▸ Data section
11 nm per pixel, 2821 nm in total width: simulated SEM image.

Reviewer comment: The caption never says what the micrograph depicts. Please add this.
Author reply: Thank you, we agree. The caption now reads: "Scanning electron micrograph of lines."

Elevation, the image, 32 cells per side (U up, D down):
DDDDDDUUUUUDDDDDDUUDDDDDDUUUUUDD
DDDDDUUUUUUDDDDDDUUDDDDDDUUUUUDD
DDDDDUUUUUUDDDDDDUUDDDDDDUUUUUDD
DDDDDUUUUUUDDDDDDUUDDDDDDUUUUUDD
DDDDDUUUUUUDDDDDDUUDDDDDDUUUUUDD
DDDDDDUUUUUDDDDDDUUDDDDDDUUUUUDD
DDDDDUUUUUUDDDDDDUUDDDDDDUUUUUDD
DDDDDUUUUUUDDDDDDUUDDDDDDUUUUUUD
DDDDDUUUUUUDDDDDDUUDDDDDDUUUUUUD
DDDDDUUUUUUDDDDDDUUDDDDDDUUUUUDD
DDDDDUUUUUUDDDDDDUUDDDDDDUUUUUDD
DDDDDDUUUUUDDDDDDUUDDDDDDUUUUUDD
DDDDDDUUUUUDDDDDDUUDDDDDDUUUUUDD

▸ Requirement
Word for word, copy out the records.

▸ Exercise solution
11 nm per pixel, 2821 nm in total width: simulated SEM image.

Reviewer comment: The caption never says what the micrograph depicts. Please add this.
Author reply: Thank you, we agree. The caption now reads: "Scanning electron micrograph of lines."

Elevation, the image, 32 cells per side (U up, D down):
DDDDDDUUUUUDDDDDDUUDDDDDDUUUUUDD
DDDDDUUUUUUDDDDDDUUDDDDDDUUUUUDD
DDDDDUUUUUUDDDDDDUUDDDDDDUUUUUDD
DDDDDUUUUUUDDDDDDUUDDDDDDUUUUUDD
DDDDDUUUUUUDDDDDDUUDDDDDDUUUUUDD
DDDDDDUUUUUDDDDDDUUDDDDDDUUUUUDD
DDDDDUUUUUUDDDDDDUUDDDDDDUUUUUDD
DDDDDUUUUUUDDDDDDUUDDDDDDUUUUUUD
DDDDDUUUUUUDDDDDDUUDDDDDDUUUUUUD
DDDDDUUUUUUDDDDDDUUDDDDDDUUUUUDD
DDDDDUUUUUUDDDDDDUUDDDDDDUUUUUDD
DDDDDDUUUUUDDDDDDUUDDDDDDUUUUUDD
DDDDDDUUUUUDDDDDDUUDDDDDDUUUUUDD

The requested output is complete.